━━━━━━━━━━━━━━━━
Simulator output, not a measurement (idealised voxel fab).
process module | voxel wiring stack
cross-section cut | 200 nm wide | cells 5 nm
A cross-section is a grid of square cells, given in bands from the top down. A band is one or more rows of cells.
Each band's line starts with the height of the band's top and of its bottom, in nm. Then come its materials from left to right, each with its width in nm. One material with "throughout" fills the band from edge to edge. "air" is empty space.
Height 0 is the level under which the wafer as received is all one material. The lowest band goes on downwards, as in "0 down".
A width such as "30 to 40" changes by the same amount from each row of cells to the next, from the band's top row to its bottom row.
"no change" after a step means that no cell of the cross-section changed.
━━━━━━━━━━━━━━━━

**WORK TASK**
Exactly as they stand above, write out all the entries again.

**EXERCISE SOLUTION**
Simulator output, not a measurement (idealised voxel fab).
process module | voxel wiring stack
cross-section cut | 200 nm wide | cells 5 nm
A cross-section is a grid of square cells, given in bands from the top down. A band is one or more rows of cells.
Each band's line starts with the height of the band's top and of its bottom, in nm. Then come its materials from left to right, each with its width in nm. One material with "throughout" fills the band from edge to edge. "air" is empty space.
Height 0 is the level under which the wafer as received is all one material. The lowest band goes on downwards, as in "0 down".
A width such as "30 to 40" changes by the same amount from each row of cells to the next, from the band's top row to its bottom row.
"no change" after a step means that no cell of the cross-section changed.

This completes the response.